Data shown:
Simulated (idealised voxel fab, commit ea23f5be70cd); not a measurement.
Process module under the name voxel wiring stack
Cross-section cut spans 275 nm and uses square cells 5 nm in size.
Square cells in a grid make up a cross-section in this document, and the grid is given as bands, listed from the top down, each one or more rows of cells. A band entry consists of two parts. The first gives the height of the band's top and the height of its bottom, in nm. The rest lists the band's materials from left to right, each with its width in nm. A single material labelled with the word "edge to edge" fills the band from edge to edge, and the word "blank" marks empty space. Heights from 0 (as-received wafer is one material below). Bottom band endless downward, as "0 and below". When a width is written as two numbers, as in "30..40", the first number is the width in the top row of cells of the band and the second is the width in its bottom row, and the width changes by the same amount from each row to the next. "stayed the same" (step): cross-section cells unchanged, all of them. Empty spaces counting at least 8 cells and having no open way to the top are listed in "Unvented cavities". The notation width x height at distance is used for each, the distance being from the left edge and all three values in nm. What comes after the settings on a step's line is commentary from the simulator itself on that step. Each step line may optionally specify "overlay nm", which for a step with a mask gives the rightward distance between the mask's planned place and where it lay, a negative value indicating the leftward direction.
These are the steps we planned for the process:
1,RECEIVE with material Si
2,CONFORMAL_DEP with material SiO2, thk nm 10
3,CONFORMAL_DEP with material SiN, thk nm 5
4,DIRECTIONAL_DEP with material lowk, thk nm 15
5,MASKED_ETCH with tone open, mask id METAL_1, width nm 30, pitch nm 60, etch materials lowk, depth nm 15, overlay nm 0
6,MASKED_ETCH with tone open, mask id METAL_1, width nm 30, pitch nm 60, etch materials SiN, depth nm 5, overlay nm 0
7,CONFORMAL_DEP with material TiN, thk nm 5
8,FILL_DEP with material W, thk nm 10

Exercise: Needed here are the exact lines from the start of the material through the line that contains "6,MASKED_ETCH with tone", and no others.

Task answer:
Simulated (idealised voxel fab, commit ea23f5be70cd); not a measurement.
Process module under the name voxel wiring stack
Cross-section cut spans 275 nm and uses square cells 5 nm in size.
Square cells in a grid make up a cross-section in this document, and the grid is given as bands, listed from the top down, each one or more rows of cells. A band entry consists of two parts. The first gives the height of the band's top and the height of its bottom, in nm. The rest lists the band's materials from left to right, each with its width in nm. A single material labelled with the word "edge to edge" fills the band from edge to edge, and the word "blank" marks empty space. Heights from 0 (as-received wafer is one material below). Bottom band endless downward, as "0 and below". When a width is written as two numbers, as in "30..40", the first number is the width in the top row of cells of the band and the second is the width in its bottom row, and the width changes by the same amount from each row to the next. "stayed the same" (step): cross-section cells unchanged, all of them. Empty spaces counting at least 8 cells and having no open way to the top are listed in "Unvented cavities". The notation width x height at distance is used for each, the distance being from the left edge and all three values in nm. What comes after the settings on a step's line is commentary from the simulator itself on that step. Each step line may optionally specify "overlay nm", which for a step with a mask gives the rightward distance between the mask's planned place and where it lay, a negative value indicating the leftward direction.
These are the steps we planned for the process:
1,RECEIVE with material Si
2,CONFORMAL_DEP with material SiO2, thk nm 10
3,CONFORMAL_DEP with material SiN, thk nm 5
4,DIRECTIONAL_DEP with material lowk, thk nm 15
5,MASKED_ETCH with tone open, mask id METAL_1, width nm 30, pitch nm 60, etch materials lowk, depth nm 15, overlay nm 0
6,MASKED_ETCH with tone open, mask id METAL_1, width nm 30, pitch nm 60, etch materials SiN, depth nm 5, overlay nm 0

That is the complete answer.